- **GIVEN RECORDS**:

★ ★ ★ ★

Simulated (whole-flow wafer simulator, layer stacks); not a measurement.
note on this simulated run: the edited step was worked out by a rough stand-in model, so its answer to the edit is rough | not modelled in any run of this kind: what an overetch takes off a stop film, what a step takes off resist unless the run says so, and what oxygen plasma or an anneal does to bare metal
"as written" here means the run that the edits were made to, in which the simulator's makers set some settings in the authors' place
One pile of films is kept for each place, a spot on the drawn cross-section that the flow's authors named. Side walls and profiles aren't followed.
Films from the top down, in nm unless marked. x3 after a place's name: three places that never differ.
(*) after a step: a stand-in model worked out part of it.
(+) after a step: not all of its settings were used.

★ ★ ★ ★

Retype the data in full, precisely as given.

Simulated (whole-flow wafer simulator, layer stacks); not a measurement.
note on this simulated run: the edited step was worked out by a rough stand-in model, so its answer to the edit is rough | not modelled in any run of this kind: what an overetch takes off a stop film, what a step takes off resist unless the run says so, and what oxygen plasma or an anneal does to bare metal
"as written" here means the run that the edits were made to, in which the simulator's makers set some settings in the authors' place
One pile of films is kept for each place, a spot on the drawn cross-section that the flow's authors named. Side walls and profiles aren't followed.
Films from the top down, in nm unless marked. x3 after a place's name: three places that never differ.
(*) after a step: a stand-in model worked out part of it.
(+) after a step: not all of its settings were used.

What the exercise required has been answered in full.